Each line below should be set down again unchanged.

%%

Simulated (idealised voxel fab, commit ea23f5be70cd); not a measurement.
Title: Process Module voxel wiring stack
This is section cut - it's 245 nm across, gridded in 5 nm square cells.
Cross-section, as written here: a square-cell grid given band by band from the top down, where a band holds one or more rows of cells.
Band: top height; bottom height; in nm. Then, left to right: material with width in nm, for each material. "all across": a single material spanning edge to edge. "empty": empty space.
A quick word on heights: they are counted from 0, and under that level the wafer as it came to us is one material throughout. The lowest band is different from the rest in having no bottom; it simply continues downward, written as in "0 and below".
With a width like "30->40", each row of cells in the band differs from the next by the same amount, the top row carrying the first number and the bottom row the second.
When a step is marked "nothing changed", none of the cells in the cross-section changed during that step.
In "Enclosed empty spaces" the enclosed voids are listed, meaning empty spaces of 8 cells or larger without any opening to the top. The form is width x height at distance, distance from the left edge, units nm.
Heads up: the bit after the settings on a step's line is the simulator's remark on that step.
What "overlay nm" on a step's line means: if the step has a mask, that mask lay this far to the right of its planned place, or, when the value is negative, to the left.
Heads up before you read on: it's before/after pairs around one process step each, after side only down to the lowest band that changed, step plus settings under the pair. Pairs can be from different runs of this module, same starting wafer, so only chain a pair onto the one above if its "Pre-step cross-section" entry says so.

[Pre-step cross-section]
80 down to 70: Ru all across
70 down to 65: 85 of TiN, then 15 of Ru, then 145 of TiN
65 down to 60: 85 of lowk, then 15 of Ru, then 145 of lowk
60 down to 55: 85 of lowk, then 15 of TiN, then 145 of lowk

%%

→ **Task result**:
Simulated (idealised voxel fab, commit ea23f5be70cd); not a measurement.
Title: Process Module voxel wiring stack
This is section cut - it's 245 nm across, gridded in 5 nm square cells.
Cross-section, as written here: a square-cell grid given band by band from the top down, where a band holds one or more rows of cells.
Band: top height; bottom height; in nm. Then, left to right: material with width in nm, for each material. "all across": a single material spanning edge to edge. "empty": empty space.
A quick word on heights: they are counted from 0, and under that level the wafer as it came to us is one material throughout. The lowest band is different from the rest in having no bottom; it simply continues downward, written as in "0 and below".
With a width like "30->40", each row of cells in the band differs from the next by the same amount, the top row carrying the first number and the bottom row the second.
When a step is marked "nothing changed", none of the cells in the cross-section changed during that step.
In "Enclosed empty spaces" the enclosed voids are listed, meaning empty spaces of 8 cells or larger without any opening to the top. The form is width x height at distance, distance from the left edge, units nm.
Heads up: the bit after the settings on a step's line is the simulator's remark on that step.
What "overlay nm" on a step's line means: if the step has a mask, that mask lay this far to the right of its planned place, or, when the value is negative, to the left.
Heads up before you read on: it's before/after pairs around one process step each, after side only down to the lowest band that changed, step plus settings under the pair. Pairs can be from different runs of this module, same starting wafer, so only chain a pair onto the one above if its "Pre-step cross-section" entry says so.

[Pre-step cross-section]
80 down to 70: Ru all across
70 down to 65: 85 of TiN, then 15 of Ru, then 145 of TiN
65 down to 60: 85 of lowk, then 15 of Ru, then 145 of lowk
60 down to 55: 85 of lowk, then 15 of TiN, then 145 of lowk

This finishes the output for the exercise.